◆ Information supplied:
════════════════════

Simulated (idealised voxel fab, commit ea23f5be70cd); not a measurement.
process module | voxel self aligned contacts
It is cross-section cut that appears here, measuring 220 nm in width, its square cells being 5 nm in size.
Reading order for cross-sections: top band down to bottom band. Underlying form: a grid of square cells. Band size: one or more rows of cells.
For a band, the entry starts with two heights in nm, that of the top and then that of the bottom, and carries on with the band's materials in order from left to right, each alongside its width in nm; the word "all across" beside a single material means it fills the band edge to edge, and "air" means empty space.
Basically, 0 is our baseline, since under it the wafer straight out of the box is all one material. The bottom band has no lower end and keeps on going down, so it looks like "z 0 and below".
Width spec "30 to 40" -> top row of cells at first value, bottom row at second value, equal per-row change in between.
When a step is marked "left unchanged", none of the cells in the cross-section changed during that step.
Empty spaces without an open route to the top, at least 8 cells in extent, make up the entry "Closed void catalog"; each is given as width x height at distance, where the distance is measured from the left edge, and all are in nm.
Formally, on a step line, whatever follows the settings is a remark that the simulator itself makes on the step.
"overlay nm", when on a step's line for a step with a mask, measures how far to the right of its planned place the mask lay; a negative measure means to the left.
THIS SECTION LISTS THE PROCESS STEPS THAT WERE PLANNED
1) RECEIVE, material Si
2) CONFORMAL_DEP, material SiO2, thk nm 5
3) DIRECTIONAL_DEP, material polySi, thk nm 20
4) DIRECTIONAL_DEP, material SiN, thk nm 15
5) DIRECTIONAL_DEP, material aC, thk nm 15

════════════════════

◆ Action item: Set every record down word for word, omitting none.

◆ Response box:
Simulated (idealised voxel fab, commit ea23f5be70cd); not a measurement.
process module | voxel self aligned contacts
It is cross-section cut that appears here, measuring 220 nm in width, its square cells being 5 nm in size.
Reading order for cross-sections: top band down to bottom band. Underlying form: a grid of square cells. Band size: one or more rows of cells.
For a band, the entry starts with two heights in nm, that of the top and then that of the bottom, and carries on with the band's materials in order from left to right, each alongside its width in nm; the word "all across" beside a single material means it fills the band edge to edge, and "air" means empty space.
Basically, 0 is our baseline, since under it the wafer straight out of the box is all one material. The bottom band has no lower end and keeps on going down, so it looks like "z 0 and below".
Width spec "30 to 40" -> top row of cells at first value, bottom row at second value, equal per-row change in between.
When a step is marked "left unchanged", none of the cells in the cross-section changed during that step.
Empty spaces without an open route to the top, at least 8 cells in extent, make up the entry "Closed void catalog"; each is given as width x height at distance, where the distance is measured from the left edge, and all are in nm.
Formally, on a step line, whatever follows the settings is a remark that the simulator itself makes on the step.
"overlay nm", when on a step's line for a step with a mask, measures how far to the right of its planned place the mask lay; a negative measure means to the left.
THIS SECTION LISTS THE PROCESS STEPS THAT WERE PLANNED
1) RECEIVE, material Si
2) CONFORMAL_DEP, material SiO2, thk nm 5
3) DIRECTIONAL_DEP, material polySi, thk nm 20
4) DIRECTIONAL_DEP, material SiN, thk nm 15
5) DIRECTIONAL_DEP, material aC, thk nm 15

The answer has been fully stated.